Produce as output only the lines below starting at the line with "5. Entire step" and continuing through the line with "6. Chamber particle", each one exactly as written.

### Source information ###

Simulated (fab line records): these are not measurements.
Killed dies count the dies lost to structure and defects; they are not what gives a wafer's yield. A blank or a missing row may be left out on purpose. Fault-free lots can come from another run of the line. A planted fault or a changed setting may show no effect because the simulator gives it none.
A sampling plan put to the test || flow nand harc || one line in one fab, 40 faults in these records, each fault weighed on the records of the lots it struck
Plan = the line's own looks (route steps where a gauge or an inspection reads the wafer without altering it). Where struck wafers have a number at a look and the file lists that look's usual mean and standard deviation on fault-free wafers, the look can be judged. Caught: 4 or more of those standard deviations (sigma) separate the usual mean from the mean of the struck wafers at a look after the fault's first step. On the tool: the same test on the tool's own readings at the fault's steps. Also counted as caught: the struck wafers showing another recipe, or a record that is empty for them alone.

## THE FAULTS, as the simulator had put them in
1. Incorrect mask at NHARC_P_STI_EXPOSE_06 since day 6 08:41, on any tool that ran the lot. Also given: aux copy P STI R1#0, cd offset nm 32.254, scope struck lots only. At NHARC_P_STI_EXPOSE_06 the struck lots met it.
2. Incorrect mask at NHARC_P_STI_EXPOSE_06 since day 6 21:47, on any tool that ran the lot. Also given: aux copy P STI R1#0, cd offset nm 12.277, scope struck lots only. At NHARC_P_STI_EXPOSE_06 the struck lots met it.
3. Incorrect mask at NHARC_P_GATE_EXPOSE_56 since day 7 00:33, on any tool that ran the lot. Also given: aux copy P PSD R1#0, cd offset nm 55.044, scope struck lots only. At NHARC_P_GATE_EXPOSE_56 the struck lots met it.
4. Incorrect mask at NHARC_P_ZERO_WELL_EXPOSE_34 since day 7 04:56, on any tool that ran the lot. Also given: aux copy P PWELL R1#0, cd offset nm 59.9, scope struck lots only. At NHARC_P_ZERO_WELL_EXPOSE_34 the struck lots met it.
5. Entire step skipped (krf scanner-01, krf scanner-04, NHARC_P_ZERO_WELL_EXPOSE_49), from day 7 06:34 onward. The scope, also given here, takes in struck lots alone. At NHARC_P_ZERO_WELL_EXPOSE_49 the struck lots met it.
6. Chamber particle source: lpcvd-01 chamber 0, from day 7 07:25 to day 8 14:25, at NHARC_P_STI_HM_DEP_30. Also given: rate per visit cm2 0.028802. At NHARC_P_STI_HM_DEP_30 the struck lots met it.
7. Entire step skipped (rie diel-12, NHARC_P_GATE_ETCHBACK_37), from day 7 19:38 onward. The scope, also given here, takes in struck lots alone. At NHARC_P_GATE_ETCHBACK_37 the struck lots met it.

###

§ **Exercise output**:
5. Entire step skipped (krf scanner-01, krf scanner-04, NHARC_P_ZERO_WELL_EXPOSE_49), from day 7 06:34 onward. The scope, also given here, takes in struck lots alone. At NHARC_P_ZERO_WELL_EXPOSE_49 the struck lots met it.
6. Chamber particle source: lpcvd-01 chamber 0, from day 7 07:25 to day 8 14:25, at NHARC_P_STI_HM_DEP_30. Also given: rate per visit cm2 0.028802. At NHARC_P_STI_HM_DEP_30 the struck lots met it.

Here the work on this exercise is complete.